--- Supplied information Enclosed Below ---

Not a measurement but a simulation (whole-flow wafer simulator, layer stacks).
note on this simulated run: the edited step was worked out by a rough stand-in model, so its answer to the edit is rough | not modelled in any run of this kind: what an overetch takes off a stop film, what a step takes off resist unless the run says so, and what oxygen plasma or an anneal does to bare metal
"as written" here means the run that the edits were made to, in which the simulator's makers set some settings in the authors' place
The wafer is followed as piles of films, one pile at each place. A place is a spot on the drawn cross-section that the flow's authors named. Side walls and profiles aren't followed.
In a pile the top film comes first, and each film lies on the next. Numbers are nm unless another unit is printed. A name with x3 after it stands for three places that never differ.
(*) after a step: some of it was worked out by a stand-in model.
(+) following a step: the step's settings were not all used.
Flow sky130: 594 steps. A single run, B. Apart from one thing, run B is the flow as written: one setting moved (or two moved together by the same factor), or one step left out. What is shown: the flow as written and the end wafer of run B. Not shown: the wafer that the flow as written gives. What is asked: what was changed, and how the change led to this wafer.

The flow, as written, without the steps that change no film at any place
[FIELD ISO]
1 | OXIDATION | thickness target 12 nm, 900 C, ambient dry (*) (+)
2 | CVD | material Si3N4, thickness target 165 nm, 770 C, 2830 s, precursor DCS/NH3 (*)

--- End of Enclosed Supplied information ---

### Work request
Extract the data in full. Keep it word for word.

### Written solution
Not a measurement but a simulation (whole-flow wafer simulator, layer stacks).
note on this simulated run: the edited step was worked out by a rough stand-in model, so its answer to the edit is rough | not modelled in any run of this kind: what an overetch takes off a stop film, what a step takes off resist unless the run says so, and what oxygen plasma or an anneal does to bare metal
"as written" here means the run that the edits were made to, in which the simulator's makers set some settings in the authors' place
The wafer is followed as piles of films, one pile at each place. A place is a spot on the drawn cross-section that the flow's authors named. Side walls and profiles aren't followed.
In a pile the top film comes first, and each film lies on the next. Numbers are nm unless another unit is printed. A name with x3 after it stands for three places that never differ.
(*) after a step: some of it was worked out by a stand-in model.
(+) following a step: the step's settings were not all used.
Flow sky130: 594 steps. A single run, B. Apart from one thing, run B is the flow as written: one setting moved (or two moved together by the same factor), or one step left out. What is shown: the flow as written and the end wafer of run B. Not shown: the wafer that the flow as written gives. What is asked: what was changed, and how the change led to this wafer.

The flow, as written, without the steps that change no film at any place
[FIELD ISO]
1 | OXIDATION | thickness target 12 nm, 900 C, ambient dry (*) (+)
2 | CVD | material Si3N4, thickness target 165 nm, 770 C, 2830 s, precursor DCS/NH3 (*)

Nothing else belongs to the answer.